## Exercise
Give every entry again precisely as it appears.

--------------------------------

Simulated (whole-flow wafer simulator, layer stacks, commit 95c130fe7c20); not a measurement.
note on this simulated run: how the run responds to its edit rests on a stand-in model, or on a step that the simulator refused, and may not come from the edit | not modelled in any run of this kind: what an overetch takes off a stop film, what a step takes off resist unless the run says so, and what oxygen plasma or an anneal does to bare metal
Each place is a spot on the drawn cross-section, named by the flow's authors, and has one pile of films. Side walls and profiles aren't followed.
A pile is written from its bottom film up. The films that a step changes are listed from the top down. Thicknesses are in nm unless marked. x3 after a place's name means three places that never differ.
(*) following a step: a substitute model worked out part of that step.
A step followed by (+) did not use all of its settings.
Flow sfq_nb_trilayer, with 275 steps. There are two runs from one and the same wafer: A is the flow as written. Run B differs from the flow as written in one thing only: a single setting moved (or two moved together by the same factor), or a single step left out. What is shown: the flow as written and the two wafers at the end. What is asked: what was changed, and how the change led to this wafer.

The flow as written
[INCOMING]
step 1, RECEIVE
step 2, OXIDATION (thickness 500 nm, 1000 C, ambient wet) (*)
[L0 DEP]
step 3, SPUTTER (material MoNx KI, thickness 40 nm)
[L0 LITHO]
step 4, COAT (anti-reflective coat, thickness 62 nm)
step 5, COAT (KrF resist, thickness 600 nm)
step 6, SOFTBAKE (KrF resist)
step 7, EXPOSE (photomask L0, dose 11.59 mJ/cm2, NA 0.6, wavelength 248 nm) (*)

--------------------------------

## Response
Simulated (whole-flow wafer simulator, layer stacks, commit 95c130fe7c20); not a measurement.
note on this simulated run: how the run responds to its edit rests on a stand-in model, or on a step that the simulator refused, and may not come from the edit | not modelled in any run of this kind: what an overetch takes off a stop film, what a step takes off resist unless the run says so, and what oxygen plasma or an anneal does to bare metal
Each place is a spot on the drawn cross-section, named by the flow's authors, and has one pile of films. Side walls and profiles aren't followed.
A pile is written from its bottom film up. The films that a step changes are listed from the top down. Thicknesses are in nm unless marked. x3 after a place's name means three places that never differ.
(*) following a step: a substitute model worked out part of that step.
A step followed by (+) did not use all of its settings.
Flow sfq_nb_trilayer, with 275 steps. There are two runs from one and the same wafer: A is the flow as written. Run B differs from the flow as written in one thing only: a single setting moved (or two moved together by the same factor), or a single step left out. What is shown: the flow as written and the two wafers at the end. What is asked: what was changed, and how the change led to this wafer.

The flow as written
[INCOMING]
step 1, RECEIVE
step 2, OXIDATION (thickness 500 nm, 1000 C, ambient wet) (*)
[L0 DEP]
step 3, SPUTTER (material MoNx KI, thickness 40 nm)
[L0 LITHO]
step 4, COAT (anti-reflective coat, thickness 62 nm)
step 5, COAT (KrF resist, thickness 600 nm)
step 6, SOFTBAKE (KrF resist)
step 7, EXPOSE (photomask L0, dose 11.59 mJ/cm2, NA 0.6, wavelength 248 nm) (*)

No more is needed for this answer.